Supplied data =
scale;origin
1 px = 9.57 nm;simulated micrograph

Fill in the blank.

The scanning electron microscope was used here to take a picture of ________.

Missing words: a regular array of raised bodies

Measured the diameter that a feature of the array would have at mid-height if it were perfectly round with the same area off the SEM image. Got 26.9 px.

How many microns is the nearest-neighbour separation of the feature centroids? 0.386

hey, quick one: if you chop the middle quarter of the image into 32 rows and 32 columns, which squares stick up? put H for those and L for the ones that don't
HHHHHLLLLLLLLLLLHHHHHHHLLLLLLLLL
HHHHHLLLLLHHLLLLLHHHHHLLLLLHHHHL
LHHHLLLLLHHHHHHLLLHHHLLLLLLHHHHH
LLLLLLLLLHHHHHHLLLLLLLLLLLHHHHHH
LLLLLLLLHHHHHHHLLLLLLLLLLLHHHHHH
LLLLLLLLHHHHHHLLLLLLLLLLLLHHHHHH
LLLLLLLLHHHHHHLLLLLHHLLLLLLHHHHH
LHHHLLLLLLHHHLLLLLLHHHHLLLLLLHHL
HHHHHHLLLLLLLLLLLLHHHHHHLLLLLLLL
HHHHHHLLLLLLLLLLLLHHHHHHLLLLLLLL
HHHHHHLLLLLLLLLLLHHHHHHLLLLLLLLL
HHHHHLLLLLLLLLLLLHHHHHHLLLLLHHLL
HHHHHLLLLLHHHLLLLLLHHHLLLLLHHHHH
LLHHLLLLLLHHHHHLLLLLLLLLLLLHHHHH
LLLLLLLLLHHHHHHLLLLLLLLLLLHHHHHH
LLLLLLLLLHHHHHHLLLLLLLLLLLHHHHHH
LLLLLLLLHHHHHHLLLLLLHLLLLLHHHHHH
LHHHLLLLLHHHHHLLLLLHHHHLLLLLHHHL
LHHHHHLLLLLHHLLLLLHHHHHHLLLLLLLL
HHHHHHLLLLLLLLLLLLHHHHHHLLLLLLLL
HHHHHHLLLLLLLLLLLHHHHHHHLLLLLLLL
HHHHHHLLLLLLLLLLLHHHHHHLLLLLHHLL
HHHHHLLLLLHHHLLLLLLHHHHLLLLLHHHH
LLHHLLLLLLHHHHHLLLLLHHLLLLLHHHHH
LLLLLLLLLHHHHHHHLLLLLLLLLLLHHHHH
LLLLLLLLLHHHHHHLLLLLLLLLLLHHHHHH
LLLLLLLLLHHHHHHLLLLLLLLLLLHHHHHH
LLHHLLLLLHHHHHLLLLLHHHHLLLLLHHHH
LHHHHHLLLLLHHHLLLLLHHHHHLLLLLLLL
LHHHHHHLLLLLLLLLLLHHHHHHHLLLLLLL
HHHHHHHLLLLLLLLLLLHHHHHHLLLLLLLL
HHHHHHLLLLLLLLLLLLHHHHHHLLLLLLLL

Required action =
Your task is to transcribe, with no changes, only the lines of the listing above that lie between the line holding "HHHHHLLLLLHHHLLLLLLHHHHLLLLLHHHH" and the line holding "HHHHHHHLLLLLLLLLLLHHHHHHLLLLLLLL", inclusive.

Result =
HHHHHLLLLLHHHLLLLLLHHHHLLLLLHHHH
LLHHLLLLLLHHHHHLLLLLHHLLLLLHHHHH
LLLLLLLLLHHHHHHHLLLLLLLLLLLHHHHH
LLLLLLLLLHHHHHHLLLLLLLLLLLHHHHHH
LLLLLLLLLHHHHHHLLLLLLLLLLLHHHHHH
LLHHLLLLLHHHHHLLLLLHHHHLLLLLHHHH
LHHHHHLLLLLHHHLLLLLHHHHHLLLLLLLL
LHHHHHHLLLLLLLLLLLHHHHHHHLLLLLLL
HHHHHHHLLLLLLLLLLLHHHHHHLLLLLLLL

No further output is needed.